Exercise | A complete and exact copy of the entries below is the expected result.

- - -
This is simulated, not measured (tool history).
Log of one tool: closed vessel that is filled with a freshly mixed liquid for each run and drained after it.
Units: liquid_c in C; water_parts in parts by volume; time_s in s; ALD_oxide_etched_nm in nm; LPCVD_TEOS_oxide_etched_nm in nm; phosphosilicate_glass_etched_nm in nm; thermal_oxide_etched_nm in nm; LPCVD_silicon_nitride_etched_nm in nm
- - -

Your solution |
This is simulated, not measured (tool history).
Log of one tool: closed vessel that is filled with a freshly mixed liquid for each run and drained after it.
Units: liquid_c in C; water_parts in parts by volume; time_s in s; ALD_oxide_etched_nm in nm; LPCVD_TEOS_oxide_etched_nm in nm; phosphosilicate_glass_etched_nm in nm; thermal_oxide_etched_nm in nm; LPCVD_silicon_nitride_etched_nm in nm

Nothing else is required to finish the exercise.